==================================================

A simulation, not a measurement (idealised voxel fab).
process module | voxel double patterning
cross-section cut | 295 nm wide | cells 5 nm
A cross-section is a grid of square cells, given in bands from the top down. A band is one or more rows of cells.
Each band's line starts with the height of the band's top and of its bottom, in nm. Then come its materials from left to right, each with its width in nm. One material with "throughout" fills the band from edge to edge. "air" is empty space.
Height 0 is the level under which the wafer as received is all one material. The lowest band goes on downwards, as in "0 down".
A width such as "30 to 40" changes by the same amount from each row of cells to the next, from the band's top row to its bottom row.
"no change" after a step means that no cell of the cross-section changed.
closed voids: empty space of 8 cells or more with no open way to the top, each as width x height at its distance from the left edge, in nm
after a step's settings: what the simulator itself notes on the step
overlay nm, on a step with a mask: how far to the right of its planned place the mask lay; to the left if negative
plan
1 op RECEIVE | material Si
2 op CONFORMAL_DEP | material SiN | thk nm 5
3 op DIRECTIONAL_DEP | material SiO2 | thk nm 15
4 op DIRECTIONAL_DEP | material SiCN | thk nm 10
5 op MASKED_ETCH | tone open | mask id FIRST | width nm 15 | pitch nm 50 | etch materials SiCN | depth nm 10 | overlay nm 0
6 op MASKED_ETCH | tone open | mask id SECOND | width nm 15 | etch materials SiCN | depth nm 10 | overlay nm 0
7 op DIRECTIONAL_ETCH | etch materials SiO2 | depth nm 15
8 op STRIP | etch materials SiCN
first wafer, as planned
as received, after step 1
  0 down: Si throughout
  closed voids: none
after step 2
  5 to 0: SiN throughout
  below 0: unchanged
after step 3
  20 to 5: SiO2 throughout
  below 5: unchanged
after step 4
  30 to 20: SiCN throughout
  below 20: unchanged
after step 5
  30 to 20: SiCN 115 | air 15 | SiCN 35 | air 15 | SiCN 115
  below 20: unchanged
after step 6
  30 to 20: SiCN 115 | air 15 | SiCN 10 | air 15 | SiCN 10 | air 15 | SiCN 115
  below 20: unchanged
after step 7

==================================================

Give again, word for word, the records from their first line to the one with "A cross-section is", and leave out all else.

A simulation, not a measurement (idealised voxel fab).
process module | voxel double patterning
cross-section cut | 295 nm wide | cells 5 nm
A cross-section is a grid of square cells, given in bands from the top down. A band is one or more rows of cells.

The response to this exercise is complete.